*Task item*
Set down the material exactly. Keep every line.

(Data to examine)

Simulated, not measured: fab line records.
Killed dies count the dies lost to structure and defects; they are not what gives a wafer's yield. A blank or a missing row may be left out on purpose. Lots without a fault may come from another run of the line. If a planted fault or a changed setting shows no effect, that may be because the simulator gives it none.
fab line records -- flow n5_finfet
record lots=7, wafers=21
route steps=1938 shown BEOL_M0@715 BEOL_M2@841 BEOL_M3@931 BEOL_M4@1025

(End Data to examine)

*Reply*
Simulated, not measured: fab line records.
Killed dies count the dies lost to structure and defects; they are not what gives a wafer's yield. A blank or a missing row may be left out on purpose. Lots without a fault may come from another run of the line. If a planted fault or a changed setting shows no effect, that may be because the simulator gives it none.
fab line records -- flow n5_finfet
record lots=7, wafers=21
route steps=1938 shown BEOL_M0@715 BEOL_M2@841 BEOL_M3@931 BEOL_M4@1025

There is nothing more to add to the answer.